[Dataset content]
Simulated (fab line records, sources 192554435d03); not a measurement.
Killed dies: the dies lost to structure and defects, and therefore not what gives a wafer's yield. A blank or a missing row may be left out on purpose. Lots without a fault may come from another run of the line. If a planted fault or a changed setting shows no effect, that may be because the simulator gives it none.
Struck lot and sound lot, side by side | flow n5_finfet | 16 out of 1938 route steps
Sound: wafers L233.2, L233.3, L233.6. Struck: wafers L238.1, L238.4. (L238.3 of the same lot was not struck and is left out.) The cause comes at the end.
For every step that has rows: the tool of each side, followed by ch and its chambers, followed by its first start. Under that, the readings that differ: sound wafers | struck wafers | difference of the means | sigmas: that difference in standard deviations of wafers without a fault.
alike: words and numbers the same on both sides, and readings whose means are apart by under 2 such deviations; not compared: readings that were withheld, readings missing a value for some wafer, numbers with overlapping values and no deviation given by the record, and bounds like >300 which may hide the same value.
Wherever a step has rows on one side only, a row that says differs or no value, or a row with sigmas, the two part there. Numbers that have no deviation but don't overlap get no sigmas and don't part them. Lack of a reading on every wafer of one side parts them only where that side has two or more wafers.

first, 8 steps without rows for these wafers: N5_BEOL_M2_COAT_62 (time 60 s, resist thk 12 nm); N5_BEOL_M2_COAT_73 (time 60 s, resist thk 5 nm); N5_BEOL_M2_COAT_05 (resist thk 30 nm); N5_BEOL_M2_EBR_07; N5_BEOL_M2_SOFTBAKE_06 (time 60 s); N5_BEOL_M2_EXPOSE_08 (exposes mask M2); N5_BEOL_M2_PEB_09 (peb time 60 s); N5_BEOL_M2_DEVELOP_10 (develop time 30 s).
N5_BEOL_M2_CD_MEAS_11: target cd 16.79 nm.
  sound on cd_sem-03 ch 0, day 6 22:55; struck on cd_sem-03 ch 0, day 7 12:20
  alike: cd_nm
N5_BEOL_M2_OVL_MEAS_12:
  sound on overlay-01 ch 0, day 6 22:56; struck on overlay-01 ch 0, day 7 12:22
[/Dataset content]

§ **Work instruction**
Take the entries above and copy them exactly from the first line through the line with "Sound: wafers L233.2, L233.3, L233.6."; leave out every line after it.

§ **Written reply**
Simulated (fab line records, sources 192554435d03); not a measurement.
Killed dies: the dies lost to structure and defects, and therefore not what gives a wafer's yield. A blank or a missing row may be left out on purpose. Lots without a fault may come from another run of the line. If a planted fault or a changed setting shows no effect, that may be because the simulator gives it none.
Struck lot and sound lot, side by side | flow n5_finfet | 16 out of 1938 route steps
Sound: wafers L233.2, L233.3, L233.6. Struck: wafers L238.1, L238.4. (L238.3 of the same lot was not struck and is left out.) The cause comes at the end.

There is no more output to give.